====
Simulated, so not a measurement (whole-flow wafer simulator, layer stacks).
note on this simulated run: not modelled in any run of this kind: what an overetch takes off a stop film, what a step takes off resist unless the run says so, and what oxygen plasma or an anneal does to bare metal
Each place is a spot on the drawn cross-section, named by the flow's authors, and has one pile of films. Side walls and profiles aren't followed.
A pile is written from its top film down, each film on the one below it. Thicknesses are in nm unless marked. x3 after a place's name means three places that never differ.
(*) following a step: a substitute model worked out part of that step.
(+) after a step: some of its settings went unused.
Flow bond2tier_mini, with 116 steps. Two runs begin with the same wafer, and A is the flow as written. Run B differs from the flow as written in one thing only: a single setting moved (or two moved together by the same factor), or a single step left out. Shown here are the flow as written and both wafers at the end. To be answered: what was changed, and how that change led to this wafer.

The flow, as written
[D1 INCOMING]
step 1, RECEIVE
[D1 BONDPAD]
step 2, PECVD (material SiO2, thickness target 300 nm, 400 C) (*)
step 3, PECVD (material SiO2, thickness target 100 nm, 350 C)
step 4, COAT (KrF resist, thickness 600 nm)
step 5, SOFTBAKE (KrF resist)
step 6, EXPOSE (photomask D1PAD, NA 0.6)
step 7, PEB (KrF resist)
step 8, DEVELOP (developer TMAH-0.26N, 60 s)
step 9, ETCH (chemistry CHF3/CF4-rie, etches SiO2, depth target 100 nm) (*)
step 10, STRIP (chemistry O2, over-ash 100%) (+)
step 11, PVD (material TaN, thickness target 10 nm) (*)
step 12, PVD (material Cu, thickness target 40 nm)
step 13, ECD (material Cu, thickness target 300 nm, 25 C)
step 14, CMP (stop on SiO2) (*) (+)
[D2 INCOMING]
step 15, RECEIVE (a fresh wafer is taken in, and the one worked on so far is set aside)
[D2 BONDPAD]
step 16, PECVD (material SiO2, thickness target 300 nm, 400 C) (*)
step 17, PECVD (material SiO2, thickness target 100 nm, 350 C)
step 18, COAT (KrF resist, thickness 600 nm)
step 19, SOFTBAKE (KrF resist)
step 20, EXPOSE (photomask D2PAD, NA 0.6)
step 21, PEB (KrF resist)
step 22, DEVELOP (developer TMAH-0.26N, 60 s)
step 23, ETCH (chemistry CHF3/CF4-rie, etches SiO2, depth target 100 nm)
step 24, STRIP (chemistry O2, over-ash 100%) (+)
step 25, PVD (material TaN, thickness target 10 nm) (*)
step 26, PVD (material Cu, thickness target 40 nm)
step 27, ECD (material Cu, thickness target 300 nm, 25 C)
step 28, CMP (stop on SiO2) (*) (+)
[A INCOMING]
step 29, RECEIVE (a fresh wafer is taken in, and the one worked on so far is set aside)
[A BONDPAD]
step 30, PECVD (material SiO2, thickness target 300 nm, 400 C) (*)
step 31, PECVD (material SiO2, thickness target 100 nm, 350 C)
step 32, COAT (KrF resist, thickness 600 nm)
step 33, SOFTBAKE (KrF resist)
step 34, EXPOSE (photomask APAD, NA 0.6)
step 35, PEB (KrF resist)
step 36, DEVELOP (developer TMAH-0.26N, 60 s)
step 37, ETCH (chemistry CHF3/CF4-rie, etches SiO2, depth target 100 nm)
====

**ACTIVITY**
Return only the lines spanning from the first line of the material through the line with "Each place is", copied exactly, both ends kept.

**SOLUTION**
Simulated, so not a measurement (whole-flow wafer simulator, layer stacks).
note on this simulated run: not modelled in any run of this kind: what an overetch takes off a stop film, what a step takes off resist unless the run says so, and what oxygen plasma or an anneal does to bare metal
Each place is a spot on the drawn cross-section, named by the flow's authors, and has one pile of films. Side walls and profiles aren't followed.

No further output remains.